··········

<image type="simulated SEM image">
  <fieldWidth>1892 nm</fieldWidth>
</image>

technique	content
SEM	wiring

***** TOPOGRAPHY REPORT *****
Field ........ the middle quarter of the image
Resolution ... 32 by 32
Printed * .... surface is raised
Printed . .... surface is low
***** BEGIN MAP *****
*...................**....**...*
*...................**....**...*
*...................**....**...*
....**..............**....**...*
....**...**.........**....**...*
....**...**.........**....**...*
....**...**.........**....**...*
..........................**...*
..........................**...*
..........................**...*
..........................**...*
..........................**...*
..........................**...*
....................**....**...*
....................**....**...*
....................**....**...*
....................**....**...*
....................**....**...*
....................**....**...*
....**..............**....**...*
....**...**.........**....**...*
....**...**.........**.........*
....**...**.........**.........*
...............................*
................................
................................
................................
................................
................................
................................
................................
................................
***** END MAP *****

··········

[Requirement]
The answer must consist solely of the lines from the first line of the data to the line holding "BEGIN MAP *****", each given again exactly.

[Exercise output]
<image type="simulated SEM image">
  <fieldWidth>1892 nm</fieldWidth>
</image>

technique	content
SEM	wiring

***** TOPOGRAPHY REPORT *****
Field ........ the middle quarter of the image
Resolution ... 32 by 32
Printed * .... surface is raised
Printed . .... surface is low
***** BEGIN MAP *****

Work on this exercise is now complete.